##### Information provided #####
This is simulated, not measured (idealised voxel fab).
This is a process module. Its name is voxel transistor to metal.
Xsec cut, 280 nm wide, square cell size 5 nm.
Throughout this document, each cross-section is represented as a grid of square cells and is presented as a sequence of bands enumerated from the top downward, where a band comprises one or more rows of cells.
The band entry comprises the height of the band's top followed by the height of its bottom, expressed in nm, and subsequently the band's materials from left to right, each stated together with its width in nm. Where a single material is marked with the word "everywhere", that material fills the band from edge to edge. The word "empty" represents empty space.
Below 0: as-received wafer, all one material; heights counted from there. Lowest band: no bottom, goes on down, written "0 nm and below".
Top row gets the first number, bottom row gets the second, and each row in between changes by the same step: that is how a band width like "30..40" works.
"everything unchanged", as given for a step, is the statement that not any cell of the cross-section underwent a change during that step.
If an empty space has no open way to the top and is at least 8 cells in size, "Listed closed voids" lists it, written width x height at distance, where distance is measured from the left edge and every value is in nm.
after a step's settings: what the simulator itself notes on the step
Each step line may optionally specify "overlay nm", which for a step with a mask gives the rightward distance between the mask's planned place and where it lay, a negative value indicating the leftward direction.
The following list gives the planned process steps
#####

→ **Work instruction**
Could you reproduce every entry above exactly as written?

→ **Response area**
This is simulated, not measured (idealised voxel fab).
This is a process module. Its name is voxel transistor to metal.
Xsec cut, 280 nm wide, square cell size 5 nm.
Throughout this document, each cross-section is represented as a grid of square cells and is presented as a sequence of bands enumerated from the top downward, where a band comprises one or more rows of cells.
The band entry comprises the height of the band's top followed by the height of its bottom, expressed in nm, and subsequently the band's materials from left to right, each stated together with its width in nm. Where a single material is marked with the word "everywhere", that material fills the band from edge to edge. The word "empty" represents empty space.
Below 0: as-received wafer, all one material; heights counted from there. Lowest band: no bottom, goes on down, written "0 nm and below".
Top row gets the first number, bottom row gets the second, and each row in between changes by the same step: that is how a band width like "30..40" works.
"everything unchanged", as given for a step, is the statement that not any cell of the cross-section underwent a change during that step.
If an empty space has no open way to the top and is at least 8 cells in size, "Listed closed voids" lists it, written width x height at distance, where distance is measured from the left edge and every value is in nm.
after a step's settings: what the simulator itself notes on the step
Each step line may optionally specify "overlay nm", which for a step with a mask gives the rightward distance between the mask's planned place and where it lay, a negative value indicating the leftward direction.
The following list gives the planned process steps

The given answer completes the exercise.